Exercise: Repeat word for word the opening stretch of the entries, from the first line through the line containing "[record] lots = 12;".

Excerpted records:
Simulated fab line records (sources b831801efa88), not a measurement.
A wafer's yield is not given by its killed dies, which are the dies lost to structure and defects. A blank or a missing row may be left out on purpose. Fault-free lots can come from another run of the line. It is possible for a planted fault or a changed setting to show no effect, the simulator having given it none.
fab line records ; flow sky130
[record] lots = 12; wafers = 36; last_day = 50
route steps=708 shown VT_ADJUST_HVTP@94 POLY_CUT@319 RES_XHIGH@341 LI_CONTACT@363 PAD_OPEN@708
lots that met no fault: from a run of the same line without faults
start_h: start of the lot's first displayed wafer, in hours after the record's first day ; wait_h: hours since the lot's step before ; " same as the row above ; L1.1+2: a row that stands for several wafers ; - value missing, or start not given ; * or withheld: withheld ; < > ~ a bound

Task result:
Simulated fab line records (sources b831801efa88), not a measurement.
A wafer's yield is not given by its killed dies, which are the dies lost to structure and defects. A blank or a missing row may be left out on purpose. Fault-free lots can come from another run of the line. It is possible for a planted fault or a changed setting to show no effect, the simulator having given it none.
fab line records ; flow sky130
[record] lots = 12; wafers = 36; last_day = 50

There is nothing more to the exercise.